#### DATA LISTING:
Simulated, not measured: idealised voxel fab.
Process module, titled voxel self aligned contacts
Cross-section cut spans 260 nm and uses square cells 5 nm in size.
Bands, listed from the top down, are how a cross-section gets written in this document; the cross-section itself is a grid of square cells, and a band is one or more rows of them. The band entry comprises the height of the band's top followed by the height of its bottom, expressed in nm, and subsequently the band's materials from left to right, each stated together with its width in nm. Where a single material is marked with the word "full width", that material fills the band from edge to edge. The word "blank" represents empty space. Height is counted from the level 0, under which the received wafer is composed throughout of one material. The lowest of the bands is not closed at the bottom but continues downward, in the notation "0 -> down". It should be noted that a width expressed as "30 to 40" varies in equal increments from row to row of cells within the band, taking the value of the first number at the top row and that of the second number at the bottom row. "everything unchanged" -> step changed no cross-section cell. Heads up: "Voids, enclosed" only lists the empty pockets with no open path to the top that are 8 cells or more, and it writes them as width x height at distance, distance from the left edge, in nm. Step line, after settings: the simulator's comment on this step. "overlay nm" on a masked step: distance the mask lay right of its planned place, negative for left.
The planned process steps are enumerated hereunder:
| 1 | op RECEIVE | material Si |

#### REQUIRED ACTION:
Working from the material above, retype exactly the lines from the one with "Cross-section cut spans" through the one with "The planned process", both included, and only those lines.

#### ANSWER AREA:
Cross-section cut spans 260 nm and uses square cells 5 nm in size.
Bands, listed from the top down, are how a cross-section gets written in this document; the cross-section itself is a grid of square cells, and a band is one or more rows of them. The band entry comprises the height of the band's top followed by the height of its bottom, expressed in nm, and subsequently the band's materials from left to right, each stated together with its width in nm. Where a single material is marked with the word "full width", that material fills the band from edge to edge. The word "blank" represents empty space. Height is counted from the level 0, under which the received wafer is composed throughout of one material. The lowest of the bands is not closed at the bottom but continues downward, in the notation "0 -> down". It should be noted that a width expressed as "30 to 40" varies in equal increments from row to row of cells within the band, taking the value of the first number at the top row and that of the second number at the bottom row. "everything unchanged" -> step changed no cross-section cell. Heads up: "Voids, enclosed" only lists the empty pockets with no open path to the top that are 8 cells or more, and it writes them as width x height at distance, distance from the left edge, in nm. Step line, after settings: the simulator's comment on this step. "overlay nm" on a masked step: distance the mask lay right of its planned place, negative for left.
The planned process steps are enumerated hereunder:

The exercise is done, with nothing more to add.